== == ==

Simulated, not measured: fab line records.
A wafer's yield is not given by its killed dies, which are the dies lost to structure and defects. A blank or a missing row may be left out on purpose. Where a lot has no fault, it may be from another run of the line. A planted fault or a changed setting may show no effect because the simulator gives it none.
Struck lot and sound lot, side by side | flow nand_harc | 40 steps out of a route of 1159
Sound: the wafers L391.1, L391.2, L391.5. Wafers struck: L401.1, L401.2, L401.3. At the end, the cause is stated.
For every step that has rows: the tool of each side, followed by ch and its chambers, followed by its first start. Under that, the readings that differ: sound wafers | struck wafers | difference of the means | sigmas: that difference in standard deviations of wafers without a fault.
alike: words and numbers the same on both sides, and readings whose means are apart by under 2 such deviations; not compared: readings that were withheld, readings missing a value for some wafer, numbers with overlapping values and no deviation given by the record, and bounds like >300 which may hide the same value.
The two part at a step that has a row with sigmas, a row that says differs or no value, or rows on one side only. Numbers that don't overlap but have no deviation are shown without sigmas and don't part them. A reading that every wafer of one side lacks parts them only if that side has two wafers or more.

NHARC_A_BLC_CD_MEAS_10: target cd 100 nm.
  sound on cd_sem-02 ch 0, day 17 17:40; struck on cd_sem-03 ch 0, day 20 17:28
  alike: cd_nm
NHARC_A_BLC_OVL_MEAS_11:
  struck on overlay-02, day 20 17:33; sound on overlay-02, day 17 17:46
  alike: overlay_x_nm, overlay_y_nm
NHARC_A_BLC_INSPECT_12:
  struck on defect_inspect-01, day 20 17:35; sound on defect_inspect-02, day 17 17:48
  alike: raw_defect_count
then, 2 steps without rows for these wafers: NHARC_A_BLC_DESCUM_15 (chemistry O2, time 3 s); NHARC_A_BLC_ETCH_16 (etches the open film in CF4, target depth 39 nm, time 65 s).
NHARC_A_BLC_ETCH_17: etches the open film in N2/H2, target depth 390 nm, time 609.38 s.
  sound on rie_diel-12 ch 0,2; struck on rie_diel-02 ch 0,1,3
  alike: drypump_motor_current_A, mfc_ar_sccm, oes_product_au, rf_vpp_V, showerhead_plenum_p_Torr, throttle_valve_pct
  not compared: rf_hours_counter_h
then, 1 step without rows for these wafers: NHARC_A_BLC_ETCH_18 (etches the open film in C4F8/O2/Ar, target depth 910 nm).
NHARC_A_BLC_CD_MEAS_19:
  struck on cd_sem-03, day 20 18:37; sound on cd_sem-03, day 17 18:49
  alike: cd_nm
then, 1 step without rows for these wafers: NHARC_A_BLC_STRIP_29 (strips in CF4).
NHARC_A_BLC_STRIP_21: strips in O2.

== == ==

**Brief:** Restate word for word the lines of the data above, starting at the line containing "sound on rie_diel-12" and ending at the line containing "then, 1 step without rows for these wafers: NHARC_A_BLC_STRIP_29", both included, and nothing more.

**Written response:**
  sound on rie_diel-12 ch 0,2; struck on rie_diel-02 ch 0,1,3
  alike: drypump_motor_current_A, mfc_ar_sccm, oes_product_au, rf_vpp_V, showerhead_plenum_p_Torr, throttle_valve_pct
  not compared: rf_hours_counter_h
then, 1 step without rows for these wafers: NHARC_A_BLC_ETCH_18 (etches the open film in C4F8/O2/Ar, target depth 910 nm).
NHARC_A_BLC_CD_MEAS_19:
  struck on cd_sem-03, day 20 18:37; sound on cd_sem-03, day 17 18:49
  alike: cd_nm
then, 1 step without rows for these wafers: NHARC_A_BLC_STRIP_29 (strips in CF4).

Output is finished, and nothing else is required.